▶ _Data_:
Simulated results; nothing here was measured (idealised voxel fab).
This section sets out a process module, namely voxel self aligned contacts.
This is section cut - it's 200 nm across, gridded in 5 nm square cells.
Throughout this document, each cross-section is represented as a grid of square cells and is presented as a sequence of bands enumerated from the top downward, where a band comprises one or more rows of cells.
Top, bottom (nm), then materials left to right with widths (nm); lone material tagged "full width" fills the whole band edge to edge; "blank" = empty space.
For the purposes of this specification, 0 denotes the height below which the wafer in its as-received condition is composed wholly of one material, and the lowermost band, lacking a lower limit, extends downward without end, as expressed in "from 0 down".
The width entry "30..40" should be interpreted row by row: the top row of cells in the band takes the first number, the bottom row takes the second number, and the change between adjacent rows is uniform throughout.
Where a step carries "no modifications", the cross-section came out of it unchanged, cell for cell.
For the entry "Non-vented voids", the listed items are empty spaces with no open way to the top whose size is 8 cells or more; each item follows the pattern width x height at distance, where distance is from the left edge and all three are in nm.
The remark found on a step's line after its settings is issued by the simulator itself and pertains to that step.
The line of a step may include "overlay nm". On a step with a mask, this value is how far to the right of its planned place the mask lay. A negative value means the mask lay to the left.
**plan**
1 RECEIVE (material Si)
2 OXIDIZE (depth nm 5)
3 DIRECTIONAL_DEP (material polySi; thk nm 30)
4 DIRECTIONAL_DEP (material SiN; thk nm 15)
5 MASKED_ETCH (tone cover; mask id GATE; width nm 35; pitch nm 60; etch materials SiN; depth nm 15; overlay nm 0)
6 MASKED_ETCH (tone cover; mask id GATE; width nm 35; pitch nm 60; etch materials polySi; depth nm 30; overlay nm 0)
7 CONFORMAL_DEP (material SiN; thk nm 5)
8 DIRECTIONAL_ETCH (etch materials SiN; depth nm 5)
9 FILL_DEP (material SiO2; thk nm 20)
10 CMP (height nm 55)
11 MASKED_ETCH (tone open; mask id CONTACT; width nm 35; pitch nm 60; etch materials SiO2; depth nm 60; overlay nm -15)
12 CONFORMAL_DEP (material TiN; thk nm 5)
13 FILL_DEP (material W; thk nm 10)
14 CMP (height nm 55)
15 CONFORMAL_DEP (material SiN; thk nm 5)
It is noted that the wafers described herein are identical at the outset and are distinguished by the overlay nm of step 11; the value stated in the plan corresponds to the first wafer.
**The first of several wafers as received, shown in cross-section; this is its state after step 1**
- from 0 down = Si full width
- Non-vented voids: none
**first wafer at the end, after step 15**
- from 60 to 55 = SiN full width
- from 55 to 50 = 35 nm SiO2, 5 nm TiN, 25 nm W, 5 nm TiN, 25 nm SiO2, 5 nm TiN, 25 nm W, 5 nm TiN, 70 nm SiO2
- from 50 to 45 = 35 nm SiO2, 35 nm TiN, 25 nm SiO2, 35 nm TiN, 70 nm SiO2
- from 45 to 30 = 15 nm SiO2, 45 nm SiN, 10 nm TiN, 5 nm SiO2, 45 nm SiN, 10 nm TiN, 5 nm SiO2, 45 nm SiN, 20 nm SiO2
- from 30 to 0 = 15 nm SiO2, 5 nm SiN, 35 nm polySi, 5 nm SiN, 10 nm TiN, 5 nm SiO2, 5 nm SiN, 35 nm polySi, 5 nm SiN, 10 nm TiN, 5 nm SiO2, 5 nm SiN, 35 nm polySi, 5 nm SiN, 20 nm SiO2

▶ _Action item_: Taking the entries above, restate exactly those lines that fall between the line with "For the purposes" and the line with "The remark found", keeping both of those lines too.

▶ _Task response_:
For the purposes of this specification, 0 denotes the height below which the wafer in its as-received condition is composed wholly of one material, and the lowermost band, lacking a lower limit, extends downward without end, as expressed in "from 0 down".
The width entry "30..40" should be interpreted row by row: the top row of cells in the band takes the first number, the bottom row takes the second number, and the change between adjacent rows is uniform throughout.
Where a step carries "no modifications", the cross-section came out of it unchanged, cell for cell.
For the entry "Non-vented voids", the listed items are empty spaces with no open way to the top whose size is 8 cells or more; each item follows the pattern width x height at distance, where distance is from the left edge and all three are in nm.
The remark found on a step's line after its settings is issued by the simulator itself and pertains to that step.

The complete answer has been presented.